DATA:
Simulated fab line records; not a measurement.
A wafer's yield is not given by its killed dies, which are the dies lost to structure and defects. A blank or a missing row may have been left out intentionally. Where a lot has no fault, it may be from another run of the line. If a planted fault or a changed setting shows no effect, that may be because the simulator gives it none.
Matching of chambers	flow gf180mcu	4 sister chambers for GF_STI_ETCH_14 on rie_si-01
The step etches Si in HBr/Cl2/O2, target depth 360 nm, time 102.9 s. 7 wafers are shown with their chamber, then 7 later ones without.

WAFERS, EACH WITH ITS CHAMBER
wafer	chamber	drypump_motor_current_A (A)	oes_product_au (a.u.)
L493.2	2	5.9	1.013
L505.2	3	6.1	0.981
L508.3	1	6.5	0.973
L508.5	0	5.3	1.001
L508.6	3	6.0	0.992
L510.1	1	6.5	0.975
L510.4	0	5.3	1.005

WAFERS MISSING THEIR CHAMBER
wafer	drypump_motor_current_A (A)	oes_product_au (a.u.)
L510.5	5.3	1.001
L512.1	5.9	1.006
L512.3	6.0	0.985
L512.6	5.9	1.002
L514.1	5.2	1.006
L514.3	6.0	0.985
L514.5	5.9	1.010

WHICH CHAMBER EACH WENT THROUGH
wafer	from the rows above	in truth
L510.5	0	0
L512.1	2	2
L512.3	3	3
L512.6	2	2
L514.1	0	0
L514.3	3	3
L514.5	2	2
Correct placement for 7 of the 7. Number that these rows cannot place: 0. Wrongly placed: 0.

WORK INSTRUCTION:
What is needed is every line from the start of the entries through the line containing "A wafer's yield", returned word for word and nothing else.

WORKED SOLUTION:
Simulated fab line records; not a measurement.
A wafer's yield is not given by its killed dies, which are the dies lost to structure and defects. A blank or a missing row may have been left out intentionally. Where a lot has no fault, it may be from another run of the line. If a planted fault or a changed setting shows no effect, that may be because the simulator gives it none.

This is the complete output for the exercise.